* WORK INSTRUCTION *
Return exactly the span of lines in the following data that opens with the line containing "S2: temperature setpoint" and closes with the line containing "R3: thickness taken". Include nothing else.

* EXCERPTED DATA *
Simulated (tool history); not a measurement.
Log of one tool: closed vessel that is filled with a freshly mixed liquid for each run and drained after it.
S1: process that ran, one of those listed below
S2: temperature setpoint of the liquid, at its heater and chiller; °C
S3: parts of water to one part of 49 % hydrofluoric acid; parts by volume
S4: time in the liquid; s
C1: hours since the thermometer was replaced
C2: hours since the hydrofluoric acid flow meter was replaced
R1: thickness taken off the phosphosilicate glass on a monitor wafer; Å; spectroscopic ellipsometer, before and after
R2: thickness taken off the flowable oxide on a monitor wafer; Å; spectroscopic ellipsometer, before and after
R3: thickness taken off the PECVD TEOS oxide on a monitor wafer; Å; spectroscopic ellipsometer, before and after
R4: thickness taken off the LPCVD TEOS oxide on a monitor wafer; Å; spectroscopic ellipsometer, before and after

* ANSWER SECTION *
S2: temperature setpoint of the liquid, at its heater and chiller; °C
S3: parts of water to one part of 49 % hydrofluoric acid; parts by volume
S4: time in the liquid; s
C1: hours since the thermometer was replaced
C2: hours since the hydrofluoric acid flow meter was replaced
R1: thickness taken off the phosphosilicate glass on a monitor wafer; Å; spectroscopic ellipsometer, before and after
R2: thickness taken off the flowable oxide on a monitor wafer; Å; spectroscopic ellipsometer, before and after
R3: thickness taken off the PECVD TEOS oxide on a monitor wafer; Å; spectroscopic ellipsometer, before and after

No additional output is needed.